**Supplied entries**:
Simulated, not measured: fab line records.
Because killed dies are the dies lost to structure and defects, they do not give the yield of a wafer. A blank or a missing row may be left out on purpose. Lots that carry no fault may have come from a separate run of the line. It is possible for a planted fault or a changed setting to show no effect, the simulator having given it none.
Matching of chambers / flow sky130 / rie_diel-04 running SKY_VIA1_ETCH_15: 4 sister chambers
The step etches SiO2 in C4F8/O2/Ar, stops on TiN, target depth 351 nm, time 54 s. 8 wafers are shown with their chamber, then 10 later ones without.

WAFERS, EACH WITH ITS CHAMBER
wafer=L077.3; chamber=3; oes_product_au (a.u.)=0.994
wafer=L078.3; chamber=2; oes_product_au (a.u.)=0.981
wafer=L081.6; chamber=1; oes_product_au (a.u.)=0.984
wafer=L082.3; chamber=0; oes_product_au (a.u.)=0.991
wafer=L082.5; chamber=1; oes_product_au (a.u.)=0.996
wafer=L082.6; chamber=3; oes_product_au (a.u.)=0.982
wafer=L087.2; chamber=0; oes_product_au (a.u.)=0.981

**Exercise**: Print exactly the lines of the listing above starting at the line containing "Matching of chambers" and ending at the line containing "wafer=L081.6; chamber=1; oes_product_au", both included.

**Response area**:
Matching of chambers / flow sky130 / rie_diel-04 running SKY_VIA1_ETCH_15: 4 sister chambers
The step etches SiO2 in C4F8/O2/Ar, stops on TiN, target depth 351 nm, time 54 s. 8 wafers are shown with their chamber, then 10 later ones without.

WAFERS, EACH WITH ITS CHAMBER
wafer=L077.3; chamber=3; oes_product_au (a.u.)=0.994
wafer=L078.3; chamber=2; oes_product_au (a.u.)=0.981
wafer=L081.6; chamber=1; oes_product_au (a.u.)=0.984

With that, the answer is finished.